● WORK ORDER: Each line of the data should be given again exactly.

****************************************
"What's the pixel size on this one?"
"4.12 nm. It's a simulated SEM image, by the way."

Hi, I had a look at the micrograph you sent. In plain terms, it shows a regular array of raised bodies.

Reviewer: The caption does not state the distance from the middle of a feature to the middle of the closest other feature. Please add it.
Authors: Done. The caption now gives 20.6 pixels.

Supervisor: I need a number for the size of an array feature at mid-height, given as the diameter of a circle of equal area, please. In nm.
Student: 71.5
****************************************

● RESPONSE:
"What's the pixel size on this one?"
"4.12 nm. It's a simulated SEM image, by the way."

Hi, I had a look at the micrograph you sent. In plain terms, it shows a regular array of raised bodies.

Reviewer: The caption does not state the distance from the middle of a feature to the middle of the closest other feature. Please add it.
Authors: Done. The caption now gives 20.6 pixels.

Supervisor: I need a number for the size of an array feature at mid-height, given as the diameter of a circle of equal area, please. In nm.
Student: 71.5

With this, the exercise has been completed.